EXERCISE
Set down exactly the entries below, beginning at their first line and ending at the line with "note on this".

Segment Start: MATERIAL SHOWN

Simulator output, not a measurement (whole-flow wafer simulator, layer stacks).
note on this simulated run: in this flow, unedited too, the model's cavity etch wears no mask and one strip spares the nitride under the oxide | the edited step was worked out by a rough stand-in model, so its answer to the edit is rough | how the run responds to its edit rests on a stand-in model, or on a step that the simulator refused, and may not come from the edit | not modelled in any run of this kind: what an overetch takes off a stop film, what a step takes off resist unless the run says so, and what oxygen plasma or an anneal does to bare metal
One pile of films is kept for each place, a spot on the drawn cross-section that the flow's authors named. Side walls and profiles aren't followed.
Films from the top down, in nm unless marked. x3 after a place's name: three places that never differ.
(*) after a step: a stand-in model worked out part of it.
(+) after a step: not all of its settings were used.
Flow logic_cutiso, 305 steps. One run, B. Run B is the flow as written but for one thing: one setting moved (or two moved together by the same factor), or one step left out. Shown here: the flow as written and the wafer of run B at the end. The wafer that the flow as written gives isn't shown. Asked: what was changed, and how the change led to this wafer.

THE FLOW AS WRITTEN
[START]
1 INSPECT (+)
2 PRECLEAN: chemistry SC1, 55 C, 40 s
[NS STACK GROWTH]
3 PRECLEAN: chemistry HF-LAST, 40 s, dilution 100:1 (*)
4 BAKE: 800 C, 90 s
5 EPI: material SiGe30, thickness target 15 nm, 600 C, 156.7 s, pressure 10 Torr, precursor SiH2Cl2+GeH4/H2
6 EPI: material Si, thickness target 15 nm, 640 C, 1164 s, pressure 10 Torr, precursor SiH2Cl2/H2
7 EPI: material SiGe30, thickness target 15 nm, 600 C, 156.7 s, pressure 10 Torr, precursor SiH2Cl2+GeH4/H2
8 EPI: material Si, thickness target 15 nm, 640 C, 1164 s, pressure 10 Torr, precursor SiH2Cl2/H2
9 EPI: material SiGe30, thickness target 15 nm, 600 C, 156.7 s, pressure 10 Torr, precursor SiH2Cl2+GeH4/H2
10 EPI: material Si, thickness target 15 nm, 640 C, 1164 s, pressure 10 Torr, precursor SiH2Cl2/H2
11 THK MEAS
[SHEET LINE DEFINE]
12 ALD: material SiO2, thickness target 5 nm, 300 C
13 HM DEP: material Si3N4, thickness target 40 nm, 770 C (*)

Segment End: MATERIAL SHOWN

SOLUTION
Simulator output, not a measurement (whole-flow wafer simulator, layer stacks).
note on this simulated run: in this flow, unedited too, the model's cavity etch wears no mask and one strip spares the nitride under the oxide | the edited step was worked out by a rough stand-in model, so its answer to the edit is rough | how the run responds to its edit rests on a stand-in model, or on a step that the simulator refused, and may not come from the edit | not modelled in any run of this kind: what an overetch takes off a stop film, what a step takes off resist unless the run says so, and what oxygen plasma or an anneal does to bare metal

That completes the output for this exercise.